→ **Required action**: Your answer must be an exact copy of every record.

→ **Given records**:
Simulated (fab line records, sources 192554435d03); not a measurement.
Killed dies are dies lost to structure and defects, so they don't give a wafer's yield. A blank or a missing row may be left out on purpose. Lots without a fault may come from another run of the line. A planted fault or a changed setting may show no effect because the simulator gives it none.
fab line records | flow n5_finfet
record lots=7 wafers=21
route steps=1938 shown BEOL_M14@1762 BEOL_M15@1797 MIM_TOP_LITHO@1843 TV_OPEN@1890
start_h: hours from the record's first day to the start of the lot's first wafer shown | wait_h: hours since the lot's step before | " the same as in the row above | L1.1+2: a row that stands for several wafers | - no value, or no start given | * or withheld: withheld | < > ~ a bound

→ **Exercise answer**:
Simulated (fab line records, sources 192554435d03); not a measurement.
Killed dies are dies lost to structure and defects, so they don't give a wafer's yield. A blank or a missing row may be left out on purpose. Lots without a fault may come from another run of the line. A planted fault or a changed setting may show no effect because the simulator gives it none.
fab line records | flow n5_finfet
record lots=7 wafers=21
route steps=1938 shown BEOL_M14@1762 BEOL_M15@1797 MIM_TOP_LITHO@1843 TV_OPEN@1890
start_h: hours from the record's first day to the start of the lot's first wafer shown | wait_h: hours since the lot's step before | " the same as in the row above | L1.1+2: a row that stands for several wafers | - no value, or no start given | * or withheld: withheld | < > ~ a bound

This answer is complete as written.